● **Excerpted data**
==========

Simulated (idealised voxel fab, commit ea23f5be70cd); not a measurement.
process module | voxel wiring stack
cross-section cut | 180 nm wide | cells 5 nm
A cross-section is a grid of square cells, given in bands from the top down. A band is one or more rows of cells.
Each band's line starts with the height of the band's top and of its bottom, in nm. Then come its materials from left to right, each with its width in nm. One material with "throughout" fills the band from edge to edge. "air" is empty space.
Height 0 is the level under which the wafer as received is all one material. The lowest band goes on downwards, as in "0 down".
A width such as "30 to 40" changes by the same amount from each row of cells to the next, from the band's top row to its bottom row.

==========

The response should be every record above restated exactly.

Simulated (idealised voxel fab, commit ea23f5be70cd); not a measurement.
process module | voxel wiring stack
cross-section cut | 180 nm wide | cells 5 nm
A cross-section is a grid of square cells, given in bands from the top down. A band is one or more rows of cells.
Each band's line starts with the height of the band's top and of its bottom, in nm. Then come its materials from left to right, each with its width in nm. One material with "throughout" fills the band from edge to edge. "air" is empty space.
Height 0 is the level under which the wafer as received is all one material. The lowest band goes on downwards, as in "0 down".
A width such as "30 to 40" changes by the same amount from each row of cells to the next, from the band's top row to its bottom row.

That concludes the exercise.